▶ _Task item_:
When you output the entries, begin with the first line and end with the line containing "R1: film removed, the", keeping each line exactly as it is.

▶ _Information shown_:
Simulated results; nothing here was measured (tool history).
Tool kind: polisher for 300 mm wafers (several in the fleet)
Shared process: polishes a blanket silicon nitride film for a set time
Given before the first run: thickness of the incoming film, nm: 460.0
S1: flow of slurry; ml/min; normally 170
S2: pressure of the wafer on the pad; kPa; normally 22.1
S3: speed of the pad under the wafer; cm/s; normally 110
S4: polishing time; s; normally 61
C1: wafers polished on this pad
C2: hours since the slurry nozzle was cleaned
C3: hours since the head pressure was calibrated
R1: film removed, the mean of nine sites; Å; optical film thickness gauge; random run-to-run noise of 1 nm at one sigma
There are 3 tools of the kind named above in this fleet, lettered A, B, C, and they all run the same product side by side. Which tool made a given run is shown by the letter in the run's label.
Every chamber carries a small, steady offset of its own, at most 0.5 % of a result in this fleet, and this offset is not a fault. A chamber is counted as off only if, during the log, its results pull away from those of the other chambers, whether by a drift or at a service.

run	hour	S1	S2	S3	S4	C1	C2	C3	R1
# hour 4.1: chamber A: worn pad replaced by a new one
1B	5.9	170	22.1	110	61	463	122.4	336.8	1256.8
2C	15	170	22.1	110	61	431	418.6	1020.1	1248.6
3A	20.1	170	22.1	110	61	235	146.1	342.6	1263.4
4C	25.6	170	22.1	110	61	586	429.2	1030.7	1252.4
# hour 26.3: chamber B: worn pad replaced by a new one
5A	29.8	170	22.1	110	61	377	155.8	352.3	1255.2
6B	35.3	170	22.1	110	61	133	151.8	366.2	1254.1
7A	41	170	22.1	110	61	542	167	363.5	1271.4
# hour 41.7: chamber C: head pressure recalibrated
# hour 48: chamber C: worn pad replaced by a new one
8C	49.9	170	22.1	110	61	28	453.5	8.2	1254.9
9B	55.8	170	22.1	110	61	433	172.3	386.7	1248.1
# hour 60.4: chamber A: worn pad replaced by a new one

▶ _Answer area_:
Simulated results; nothing here was measured (tool history).
Tool kind: polisher for 300 mm wafers (several in the fleet)
Shared process: polishes a blanket silicon nitride film for a set time
Given before the first run: thickness of the incoming film, nm: 460.0
S1: flow of slurry; ml/min; normally 170
S2: pressure of the wafer on the pad; kPa; normally 22.1
S3: speed of the pad under the wafer; cm/s; normally 110
S4: polishing time; s; normally 61
C1: wafers polished on this pad
C2: hours since the slurry nozzle was cleaned
C3: hours since the head pressure was calibrated
R1: film removed, the mean of nine sites; Å; optical film thickness gauge; random run-to-run noise of 1 nm at one sigma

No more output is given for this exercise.